Requirement: Would you reproduce the entries that follow exactly as they appear?

Dataset extract:
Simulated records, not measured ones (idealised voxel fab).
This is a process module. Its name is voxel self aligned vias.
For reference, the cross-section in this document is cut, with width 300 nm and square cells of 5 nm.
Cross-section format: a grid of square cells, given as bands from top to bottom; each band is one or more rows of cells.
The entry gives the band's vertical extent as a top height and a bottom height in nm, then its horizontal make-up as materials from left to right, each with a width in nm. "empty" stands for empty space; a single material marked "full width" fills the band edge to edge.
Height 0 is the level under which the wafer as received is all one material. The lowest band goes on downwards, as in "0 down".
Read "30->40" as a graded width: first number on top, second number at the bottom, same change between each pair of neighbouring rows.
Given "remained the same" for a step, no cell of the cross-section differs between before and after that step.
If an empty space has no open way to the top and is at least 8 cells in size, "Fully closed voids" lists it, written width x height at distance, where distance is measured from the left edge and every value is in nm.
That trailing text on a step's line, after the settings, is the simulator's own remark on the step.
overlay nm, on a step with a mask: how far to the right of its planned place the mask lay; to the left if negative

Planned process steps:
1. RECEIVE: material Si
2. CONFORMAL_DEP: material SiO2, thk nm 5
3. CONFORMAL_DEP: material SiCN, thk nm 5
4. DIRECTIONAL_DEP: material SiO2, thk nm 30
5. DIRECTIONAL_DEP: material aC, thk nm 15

Written response:
Simulated records, not measured ones (idealised voxel fab).
This is a process module. Its name is voxel self aligned vias.
For reference, the cross-section in this document is cut, with width 300 nm and square cells of 5 nm.
Cross-section format: a grid of square cells, given as bands from top to bottom; each band is one or more rows of cells.
The entry gives the band's vertical extent as a top height and a bottom height in nm, then its horizontal make-up as materials from left to right, each with a width in nm. "empty" stands for empty space; a single material marked "full width" fills the band edge to edge.
Height 0 is the level under which the wafer as received is all one material. The lowest band goes on downwards, as in "0 down".
Read "30->40" as a graded width: first number on top, second number at the bottom, same change between each pair of neighbouring rows.
Given "remained the same" for a step, no cell of the cross-section differs between before and after that step.
If an empty space has no open way to the top and is at least 8 cells in size, "Fully closed voids" lists it, written width x height at distance, where distance is measured from the left edge and every value is in nm.
That trailing text on a step's line, after the settings, is the simulator's own remark on the step.
overlay nm, on a step with a mask: how far to the right of its planned place the mask lay; to the left if negative

Planned process steps:
1. RECEIVE: material Si
2. CONFORMAL_DEP: material SiO2, thk nm 5
3. CONFORMAL_DEP: material SiCN, thk nm 5
4. DIRECTIONAL_DEP: material SiO2, thk nm 30
5. DIRECTIONAL_DEP: material aC, thk nm 15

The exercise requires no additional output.